ASSIGNED TASK |
Write out all the material verbatim, line by line.

STORED DATA |
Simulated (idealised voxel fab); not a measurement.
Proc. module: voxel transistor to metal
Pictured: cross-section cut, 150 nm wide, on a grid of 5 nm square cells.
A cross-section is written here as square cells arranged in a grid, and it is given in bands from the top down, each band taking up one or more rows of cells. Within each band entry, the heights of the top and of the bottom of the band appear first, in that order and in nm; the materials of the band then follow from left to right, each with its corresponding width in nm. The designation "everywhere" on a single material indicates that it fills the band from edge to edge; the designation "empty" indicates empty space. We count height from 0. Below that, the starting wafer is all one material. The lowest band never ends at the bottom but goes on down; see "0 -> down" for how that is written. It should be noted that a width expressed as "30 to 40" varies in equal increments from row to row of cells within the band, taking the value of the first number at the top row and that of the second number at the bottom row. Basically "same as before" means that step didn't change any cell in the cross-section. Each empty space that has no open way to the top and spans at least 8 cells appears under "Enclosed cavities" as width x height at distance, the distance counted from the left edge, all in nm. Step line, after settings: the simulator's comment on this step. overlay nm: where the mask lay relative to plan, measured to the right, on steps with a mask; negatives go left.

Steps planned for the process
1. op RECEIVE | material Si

TASK RESULT |
Simulated (idealised voxel fab); not a measurement.
Proc. module: voxel transistor to metal
Pictured: cross-section cut, 150 nm wide, on a grid of 5 nm square cells.
A cross-section is written here as square cells arranged in a grid, and it is given in bands from the top down, each band taking up one or more rows of cells. Within each band entry, the heights of the top and of the bottom of the band appear first, in that order and in nm; the materials of the band then follow from left to right, each with its corresponding width in nm. The designation "everywhere" on a single material indicates that it fills the band from edge to edge; the designation "empty" indicates empty space. We count height from 0. Below that, the starting wafer is all one material. The lowest band never ends at the bottom but goes on down; see "0 -> down" for how that is written. It should be noted that a width expressed as "30 to 40" varies in equal increments from row to row of cells within the band, taking the value of the first number at the top row and that of the second number at the bottom row. Basically "same as before" means that step didn't change any cell in the cross-section. Each empty space that has no open way to the top and spans at least 8 cells appears under "Enclosed cavities" as width x height at distance, the distance counted from the left edge, all in nm. Step line, after settings: the simulator's comment on this step. overlay nm: where the mask lay relative to plan, measured to the right, on steps with a mask; negatives go left.

Steps planned for the process
1. op RECEIVE | material Si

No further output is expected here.